**Work order**
Nothing in the records should differ when you write them out again.

**Supplied data**
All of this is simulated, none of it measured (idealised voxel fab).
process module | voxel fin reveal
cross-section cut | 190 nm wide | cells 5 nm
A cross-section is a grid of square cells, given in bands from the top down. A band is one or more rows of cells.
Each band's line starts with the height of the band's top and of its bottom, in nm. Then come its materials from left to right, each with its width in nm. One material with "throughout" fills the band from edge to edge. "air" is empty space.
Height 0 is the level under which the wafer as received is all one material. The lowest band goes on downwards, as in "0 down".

**Reply**
All of this is simulated, none of it measured (idealised voxel fab).
process module | voxel fin reveal
cross-section cut | 190 nm wide | cells 5 nm
A cross-section is a grid of square cells, given in bands from the top down. A band is one or more rows of cells.
Each band's line starts with the height of the band's top and of its bottom, in nm. Then come its materials from left to right, each with its width in nm. One material with "throughout" fills the band from edge to edge. "air" is empty space.
Height 0 is the level under which the wafer as received is all one material. The lowest band goes on downwards, as in "0 down".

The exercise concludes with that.